BEGIN Dataset content

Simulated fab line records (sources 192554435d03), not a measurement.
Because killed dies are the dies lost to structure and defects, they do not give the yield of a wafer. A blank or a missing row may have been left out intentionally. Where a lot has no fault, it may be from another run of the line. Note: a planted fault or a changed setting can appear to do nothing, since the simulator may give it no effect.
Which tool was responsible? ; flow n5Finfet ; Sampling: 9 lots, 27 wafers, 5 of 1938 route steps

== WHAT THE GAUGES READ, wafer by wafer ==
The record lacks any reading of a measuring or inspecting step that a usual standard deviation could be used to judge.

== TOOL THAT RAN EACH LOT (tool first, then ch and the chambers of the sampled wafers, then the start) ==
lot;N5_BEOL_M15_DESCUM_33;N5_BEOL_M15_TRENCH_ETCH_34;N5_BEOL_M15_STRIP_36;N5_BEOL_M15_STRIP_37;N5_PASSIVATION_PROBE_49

END Dataset content

■ Action item
The response should hold exactly the lines starting at the line with "Which tool was" and ending at the line with "The record lacks", and no other line of the material above.

■ Exercise result
Which tool was responsible? ; flow n5Finfet ; Sampling: 9 lots, 27 wafers, 5 of 1938 route steps

== WHAT THE GAUGES READ, wafer by wafer ==
The record lacks any reading of a measuring or inspecting step that a usual standard deviation could be used to judge.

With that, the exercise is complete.